> _RECORD EXTRACTS_
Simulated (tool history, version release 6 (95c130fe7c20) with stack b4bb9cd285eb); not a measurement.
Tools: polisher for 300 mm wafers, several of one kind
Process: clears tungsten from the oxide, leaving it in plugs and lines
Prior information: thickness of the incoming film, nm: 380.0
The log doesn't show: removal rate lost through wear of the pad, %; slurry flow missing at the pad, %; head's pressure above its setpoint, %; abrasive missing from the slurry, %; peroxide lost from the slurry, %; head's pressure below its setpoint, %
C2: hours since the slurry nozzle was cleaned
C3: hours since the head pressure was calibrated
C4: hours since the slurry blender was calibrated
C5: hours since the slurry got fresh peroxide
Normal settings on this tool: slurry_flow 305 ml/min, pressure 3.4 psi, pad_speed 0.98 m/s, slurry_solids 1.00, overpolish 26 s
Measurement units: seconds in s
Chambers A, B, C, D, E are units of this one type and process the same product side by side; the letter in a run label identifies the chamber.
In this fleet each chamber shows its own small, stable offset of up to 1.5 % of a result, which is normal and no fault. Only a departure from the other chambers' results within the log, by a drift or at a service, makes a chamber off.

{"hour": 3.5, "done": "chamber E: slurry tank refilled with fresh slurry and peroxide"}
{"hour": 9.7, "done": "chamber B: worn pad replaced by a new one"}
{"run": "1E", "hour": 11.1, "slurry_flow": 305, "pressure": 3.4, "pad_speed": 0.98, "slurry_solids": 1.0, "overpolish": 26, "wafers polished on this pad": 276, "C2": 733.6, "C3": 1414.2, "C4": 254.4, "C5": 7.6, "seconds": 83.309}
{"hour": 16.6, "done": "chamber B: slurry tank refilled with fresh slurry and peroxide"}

> _ASSIGNMENT_
Could you restate, word for word, the lines above from the one with "C5: hours since the slurry got fresh peroxide" to the one with "Chambers A, B, C, D, E", both included?

> _WRITTEN SOLUTION_
C5: hours since the slurry got fresh peroxide
Normal settings on this tool: slurry_flow 305 ml/min, pressure 3.4 psi, pad_speed 0.98 m/s, slurry_solids 1.00, overpolish 26 s
Measurement units: seconds in s
Chambers A, B, C, D, E are units of this one type and process the same product side by side; the letter in a run label identifies the chamber.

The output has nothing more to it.